*TASK ITEM*
In the listing below, a line holding "row-to-row change constant." and a line holding "lowk all across" mark the range. Retype both exactly, with all lines between them.

*DATA SECTION*
━━━━━━━━
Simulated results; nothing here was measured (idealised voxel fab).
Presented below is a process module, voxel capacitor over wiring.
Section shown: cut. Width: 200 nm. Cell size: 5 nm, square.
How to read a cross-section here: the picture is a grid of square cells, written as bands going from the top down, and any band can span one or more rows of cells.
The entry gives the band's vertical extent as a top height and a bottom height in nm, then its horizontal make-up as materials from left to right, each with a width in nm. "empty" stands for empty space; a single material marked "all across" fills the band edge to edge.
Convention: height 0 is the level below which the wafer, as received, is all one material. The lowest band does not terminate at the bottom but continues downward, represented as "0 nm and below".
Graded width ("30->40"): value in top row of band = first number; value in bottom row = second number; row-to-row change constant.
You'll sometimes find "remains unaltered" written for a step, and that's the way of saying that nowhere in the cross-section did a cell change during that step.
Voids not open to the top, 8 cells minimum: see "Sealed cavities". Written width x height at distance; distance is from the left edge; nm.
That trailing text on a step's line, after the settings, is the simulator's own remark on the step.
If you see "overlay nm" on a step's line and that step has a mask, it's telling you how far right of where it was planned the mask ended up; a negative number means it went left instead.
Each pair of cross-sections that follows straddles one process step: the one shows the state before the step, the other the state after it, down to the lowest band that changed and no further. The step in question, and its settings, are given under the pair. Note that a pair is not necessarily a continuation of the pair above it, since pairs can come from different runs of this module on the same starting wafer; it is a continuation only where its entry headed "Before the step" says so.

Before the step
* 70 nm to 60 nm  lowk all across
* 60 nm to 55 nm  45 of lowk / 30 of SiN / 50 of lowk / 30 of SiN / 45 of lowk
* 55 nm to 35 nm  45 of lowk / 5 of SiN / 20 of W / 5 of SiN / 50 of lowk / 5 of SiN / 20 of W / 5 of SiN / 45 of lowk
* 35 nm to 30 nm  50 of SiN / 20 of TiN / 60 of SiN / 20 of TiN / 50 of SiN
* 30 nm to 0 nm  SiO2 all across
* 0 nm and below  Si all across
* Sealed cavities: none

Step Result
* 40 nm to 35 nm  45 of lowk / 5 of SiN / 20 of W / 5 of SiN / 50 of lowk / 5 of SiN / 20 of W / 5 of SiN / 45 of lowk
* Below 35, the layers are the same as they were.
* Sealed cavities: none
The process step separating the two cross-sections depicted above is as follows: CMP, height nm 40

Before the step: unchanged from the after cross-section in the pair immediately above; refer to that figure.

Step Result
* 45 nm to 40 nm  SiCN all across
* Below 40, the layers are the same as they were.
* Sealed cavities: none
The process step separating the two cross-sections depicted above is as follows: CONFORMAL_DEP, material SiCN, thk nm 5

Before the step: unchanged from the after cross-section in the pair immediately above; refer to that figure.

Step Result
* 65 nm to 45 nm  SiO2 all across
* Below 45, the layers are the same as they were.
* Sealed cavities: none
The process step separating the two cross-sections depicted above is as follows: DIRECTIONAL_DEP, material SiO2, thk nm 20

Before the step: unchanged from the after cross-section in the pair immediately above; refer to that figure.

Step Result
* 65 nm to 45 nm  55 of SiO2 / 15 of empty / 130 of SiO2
━━━━━━━━

*REPLY*
Graded width ("30->40"): value in top row of band = first number; value in bottom row = second number; row-to-row change constant.
You'll sometimes find "remains unaltered" written for a step, and that's the way of saying that nowhere in the cross-section did a cell change during that step.
Voids not open to the top, 8 cells minimum: see "Sealed cavities". Written width x height at distance; distance is from the left edge; nm.
That trailing text on a step's line, after the settings, is the simulator's own remark on the step.
If you see "overlay nm" on a step's line and that step has a mask, it's telling you how far right of where it was planned the mask ended up; a negative number means it went left instead.
Each pair of cross-sections that follows straddles one process step: the one shows the state before the step, the other the state after it, down to the lowest band that changed and no further. The step in question, and its settings, are given under the pair. Note that a pair is not necessarily a continuation of the pair above it, since pairs can come from different runs of this module on the same starting wafer; it is a continuation only where its entry headed "Before the step" says so.

Before the step
* 70 nm to 60 nm  lowk all across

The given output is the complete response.